Exercise
Everything in the data below is left aside except the lines from the one containing "run 1 hour=0" through the one containing "run 3 hour=140.5"; repeat those exactly.

Recorded information
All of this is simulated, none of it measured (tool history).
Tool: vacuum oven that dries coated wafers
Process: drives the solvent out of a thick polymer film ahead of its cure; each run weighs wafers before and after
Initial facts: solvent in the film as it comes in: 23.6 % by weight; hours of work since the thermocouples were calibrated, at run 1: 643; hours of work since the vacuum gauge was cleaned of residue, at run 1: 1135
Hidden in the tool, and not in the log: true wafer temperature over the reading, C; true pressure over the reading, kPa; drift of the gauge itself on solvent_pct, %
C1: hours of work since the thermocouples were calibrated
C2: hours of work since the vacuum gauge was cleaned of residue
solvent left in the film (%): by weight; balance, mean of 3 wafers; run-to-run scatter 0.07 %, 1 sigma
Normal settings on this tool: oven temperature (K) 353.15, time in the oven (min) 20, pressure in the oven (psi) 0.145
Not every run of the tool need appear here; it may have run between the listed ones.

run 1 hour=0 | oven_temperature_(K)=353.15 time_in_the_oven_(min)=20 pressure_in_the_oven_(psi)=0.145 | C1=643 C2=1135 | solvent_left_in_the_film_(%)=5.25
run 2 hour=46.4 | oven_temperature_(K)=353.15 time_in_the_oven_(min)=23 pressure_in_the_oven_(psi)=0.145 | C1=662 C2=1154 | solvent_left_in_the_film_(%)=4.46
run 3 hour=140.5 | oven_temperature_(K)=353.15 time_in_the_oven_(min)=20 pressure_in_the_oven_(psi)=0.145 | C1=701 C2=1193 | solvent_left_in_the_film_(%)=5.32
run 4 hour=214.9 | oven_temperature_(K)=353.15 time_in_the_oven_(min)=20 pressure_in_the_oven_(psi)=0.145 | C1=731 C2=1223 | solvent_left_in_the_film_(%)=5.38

Your solution
run 1 hour=0 | oven_temperature_(K)=353.15 time_in_the_oven_(min)=20 pressure_in_the_oven_(psi)=0.145 | C1=643 C2=1135 | solvent_left_in_the_film_(%)=5.25
run 2 hour=46.4 | oven_temperature_(K)=353.15 time_in_the_oven_(min)=23 pressure_in_the_oven_(psi)=0.145 | C1=662 C2=1154 | solvent_left_in_the_film_(%)=4.46
run 3 hour=140.5 | oven_temperature_(K)=353.15 time_in_the_oven_(min)=20 pressure_in_the_oven_(psi)=0.145 | C1=701 C2=1193 | solvent_left_in_the_film_(%)=5.32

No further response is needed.